*Work task*. Go to the line containing "step 16, LOR BAKE (resist, 160 C, 300 s)" in the records below and print it and every following line exactly, on through the line containing "step 23, EVAP", then stop.

============
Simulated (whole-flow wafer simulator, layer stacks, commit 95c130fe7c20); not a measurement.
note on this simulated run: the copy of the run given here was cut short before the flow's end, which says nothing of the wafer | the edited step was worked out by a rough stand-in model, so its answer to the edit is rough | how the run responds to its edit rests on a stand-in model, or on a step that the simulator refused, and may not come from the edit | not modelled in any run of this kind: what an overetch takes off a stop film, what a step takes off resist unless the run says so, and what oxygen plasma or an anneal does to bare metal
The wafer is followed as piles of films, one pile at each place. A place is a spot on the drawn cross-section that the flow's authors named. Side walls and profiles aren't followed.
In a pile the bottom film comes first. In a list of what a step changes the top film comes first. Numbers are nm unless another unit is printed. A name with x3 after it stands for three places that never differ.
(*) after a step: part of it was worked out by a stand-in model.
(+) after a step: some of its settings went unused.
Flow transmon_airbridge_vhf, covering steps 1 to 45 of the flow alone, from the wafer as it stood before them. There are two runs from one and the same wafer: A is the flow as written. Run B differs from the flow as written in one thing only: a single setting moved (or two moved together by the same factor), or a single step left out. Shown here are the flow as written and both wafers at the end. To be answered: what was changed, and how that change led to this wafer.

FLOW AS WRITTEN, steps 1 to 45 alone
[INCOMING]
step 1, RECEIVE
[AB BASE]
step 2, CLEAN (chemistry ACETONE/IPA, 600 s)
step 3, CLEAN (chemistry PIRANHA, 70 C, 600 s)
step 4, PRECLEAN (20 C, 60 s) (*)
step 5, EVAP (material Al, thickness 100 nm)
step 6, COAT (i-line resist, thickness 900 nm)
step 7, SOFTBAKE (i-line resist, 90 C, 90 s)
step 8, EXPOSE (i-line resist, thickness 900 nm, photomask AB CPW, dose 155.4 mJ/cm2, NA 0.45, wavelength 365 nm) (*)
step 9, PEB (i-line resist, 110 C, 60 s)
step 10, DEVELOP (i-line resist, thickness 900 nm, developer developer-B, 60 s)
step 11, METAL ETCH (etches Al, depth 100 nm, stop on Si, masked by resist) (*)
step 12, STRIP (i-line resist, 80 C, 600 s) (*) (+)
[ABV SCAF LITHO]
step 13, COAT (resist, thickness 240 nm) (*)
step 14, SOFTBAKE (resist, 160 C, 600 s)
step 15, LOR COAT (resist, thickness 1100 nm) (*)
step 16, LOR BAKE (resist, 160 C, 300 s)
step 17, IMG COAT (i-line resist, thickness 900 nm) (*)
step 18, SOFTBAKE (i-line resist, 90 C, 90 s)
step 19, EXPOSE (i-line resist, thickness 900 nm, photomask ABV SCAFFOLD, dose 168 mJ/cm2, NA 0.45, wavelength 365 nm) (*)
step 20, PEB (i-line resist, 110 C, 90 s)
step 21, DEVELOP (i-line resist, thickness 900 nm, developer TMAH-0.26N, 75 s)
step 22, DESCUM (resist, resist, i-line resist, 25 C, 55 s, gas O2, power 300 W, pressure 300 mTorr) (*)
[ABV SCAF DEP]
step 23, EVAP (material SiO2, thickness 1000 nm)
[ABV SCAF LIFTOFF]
============

*Reply*.
step 16, LOR BAKE (resist, 160 C, 300 s)
step 17, IMG COAT (i-line resist, thickness 900 nm) (*)
step 18, SOFTBAKE (i-line resist, 90 C, 90 s)
step 19, EXPOSE (i-line resist, thickness 900 nm, photomask ABV SCAFFOLD, dose 168 mJ/cm2, NA 0.45, wavelength 365 nm) (*)
step 20, PEB (i-line resist, 110 C, 90 s)
step 21, DEVELOP (i-line resist, thickness 900 nm, developer TMAH-0.26N, 75 s)
step 22, DESCUM (resist, resist, i-line resist, 25 C, 55 s, gas O2, power 300 W, pressure 300 mTorr) (*)
[ABV SCAF DEP]
step 23, EVAP (material SiO2, thickness 1000 nm)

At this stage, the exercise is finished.